▶ **Records shown**:
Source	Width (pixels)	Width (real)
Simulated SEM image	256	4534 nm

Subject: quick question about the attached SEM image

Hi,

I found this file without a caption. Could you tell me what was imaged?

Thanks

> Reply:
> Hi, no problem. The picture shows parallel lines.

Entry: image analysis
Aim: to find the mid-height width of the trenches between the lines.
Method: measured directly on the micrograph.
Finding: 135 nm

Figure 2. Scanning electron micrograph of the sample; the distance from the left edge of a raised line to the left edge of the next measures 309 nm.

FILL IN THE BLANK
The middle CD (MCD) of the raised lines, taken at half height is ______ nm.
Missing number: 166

▶ **Activity**: Set down the entries again, exactly as they stand above.

▶ **Task response**:
Source	Width (pixels)	Width (real)
Simulated SEM image	256	4534 nm

Subject: quick question about the attached SEM image

Hi,

I found this file without a caption. Could you tell me what was imaged?

Thanks

> Reply:
> Hi, no problem. The picture shows parallel lines.

Entry: image analysis
Aim: to find the mid-height width of the trenches between the lines.
Method: measured directly on the micrograph.
Finding: 135 nm

Figure 2. Scanning electron micrograph of the sample; the distance from the left edge of a raised line to the left edge of the next measures 309 nm.

FILL IN THE BLANK
The middle CD (MCD) of the raised lines, taken at half height is ______ nm.
Missing number: 166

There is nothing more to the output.